§ Work task
Only these lines are needed: the first line of the entries below through the line with "(*) after a", each returned exactly.

§ Given entries
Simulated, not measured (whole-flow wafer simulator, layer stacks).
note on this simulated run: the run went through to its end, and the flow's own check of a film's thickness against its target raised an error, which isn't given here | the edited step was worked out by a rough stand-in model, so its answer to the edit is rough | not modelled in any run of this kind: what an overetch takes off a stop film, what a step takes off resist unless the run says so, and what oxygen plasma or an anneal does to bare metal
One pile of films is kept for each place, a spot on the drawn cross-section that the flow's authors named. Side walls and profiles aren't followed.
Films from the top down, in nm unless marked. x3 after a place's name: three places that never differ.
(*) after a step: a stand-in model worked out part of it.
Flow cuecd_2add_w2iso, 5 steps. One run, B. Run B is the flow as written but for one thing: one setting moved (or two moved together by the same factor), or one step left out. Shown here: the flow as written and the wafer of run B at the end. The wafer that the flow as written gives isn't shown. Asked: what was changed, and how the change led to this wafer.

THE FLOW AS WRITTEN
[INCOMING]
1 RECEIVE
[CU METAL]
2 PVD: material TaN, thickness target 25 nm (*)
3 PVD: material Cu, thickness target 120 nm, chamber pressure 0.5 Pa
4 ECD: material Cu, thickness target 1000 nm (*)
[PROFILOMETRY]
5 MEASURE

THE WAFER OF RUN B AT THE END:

§ Response
Simulated, not measured (whole-flow wafer simulator, layer stacks).
note on this simulated run: the run went through to its end, and the flow's own check of a film's thickness against its target raised an error, which isn't given here | the edited step was worked out by a rough stand-in model, so its answer to the edit is rough | not modelled in any run of this kind: what an overetch takes off a stop film, what a step takes off resist unless the run says so, and what oxygen plasma or an anneal does to bare metal
One pile of films is kept for each place, a spot on the drawn cross-section that the flow's authors named. Side walls and profiles aren't followed.
Films from the top down, in nm unless marked. x3 after a place's name: three places that never differ.
(*) after a step: a stand-in model worked out part of it.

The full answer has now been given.